▶ **Extracted entries**:
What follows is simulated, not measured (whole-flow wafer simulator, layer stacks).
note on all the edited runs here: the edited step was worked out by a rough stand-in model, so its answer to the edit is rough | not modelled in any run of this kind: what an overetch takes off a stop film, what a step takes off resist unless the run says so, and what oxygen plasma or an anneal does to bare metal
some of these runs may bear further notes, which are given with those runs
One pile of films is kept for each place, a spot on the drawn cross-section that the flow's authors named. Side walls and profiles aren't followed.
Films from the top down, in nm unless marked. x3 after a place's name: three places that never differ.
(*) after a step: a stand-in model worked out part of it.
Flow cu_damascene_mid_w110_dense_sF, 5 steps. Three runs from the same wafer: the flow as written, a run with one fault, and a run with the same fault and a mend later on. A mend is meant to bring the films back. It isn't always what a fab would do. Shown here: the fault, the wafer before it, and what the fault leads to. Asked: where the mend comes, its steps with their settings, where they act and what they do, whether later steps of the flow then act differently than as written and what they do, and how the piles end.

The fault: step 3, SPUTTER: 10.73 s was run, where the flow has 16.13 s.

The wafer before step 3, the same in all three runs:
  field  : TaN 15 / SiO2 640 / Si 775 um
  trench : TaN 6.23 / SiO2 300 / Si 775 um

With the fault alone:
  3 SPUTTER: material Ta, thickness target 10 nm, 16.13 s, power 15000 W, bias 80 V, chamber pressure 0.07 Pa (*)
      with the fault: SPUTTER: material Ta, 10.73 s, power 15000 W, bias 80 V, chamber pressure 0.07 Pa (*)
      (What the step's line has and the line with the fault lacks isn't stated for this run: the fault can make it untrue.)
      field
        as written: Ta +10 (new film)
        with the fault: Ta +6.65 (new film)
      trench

▶ **Work request**:
Retype the material exactly, including every line.

▶ **Answer area**:
What follows is simulated, not measured (whole-flow wafer simulator, layer stacks).
note on all the edited runs here: the edited step was worked out by a rough stand-in model, so its answer to the edit is rough | not modelled in any run of this kind: what an overetch takes off a stop film, what a step takes off resist unless the run says so, and what oxygen plasma or an anneal does to bare metal
some of these runs may bear further notes, which are given with those runs
One pile of films is kept for each place, a spot on the drawn cross-section that the flow's authors named. Side walls and profiles aren't followed.
Films from the top down, in nm unless marked. x3 after a place's name: three places that never differ.
(*) after a step: a stand-in model worked out part of it.
Flow cu_damascene_mid_w110_dense_sF, 5 steps. Three runs from the same wafer: the flow as written, a run with one fault, and a run with the same fault and a mend later on. A mend is meant to bring the films back. It isn't always what a fab would do. Shown here: the fault, the wafer before it, and what the fault leads to. Asked: where the mend comes, its steps with their settings, where they act and what they do, whether later steps of the flow then act differently than as written and what they do, and how the piles end.

The fault: step 3, SPUTTER: 10.73 s was run, where the flow has 16.13 s.

The wafer before step 3, the same in all three runs:
  field  : TaN 15 / SiO2 640 / Si 775 um
  trench : TaN 6.23 / SiO2 300 / Si 775 um

With the fault alone:
  3 SPUTTER: material Ta, thickness target 10 nm, 16.13 s, power 15000 W, bias 80 V, chamber pressure 0.07 Pa (*)
      with the fault: SPUTTER: material Ta, 10.73 s, power 15000 W, bias 80 V, chamber pressure 0.07 Pa (*)
      (What the step's line has and the line with the fault lacks isn't stated for this run: the fault can make it untrue.)
      field
        as written: Ta +10 (new film)
        with the fault: Ta +6.65 (new film)
      trench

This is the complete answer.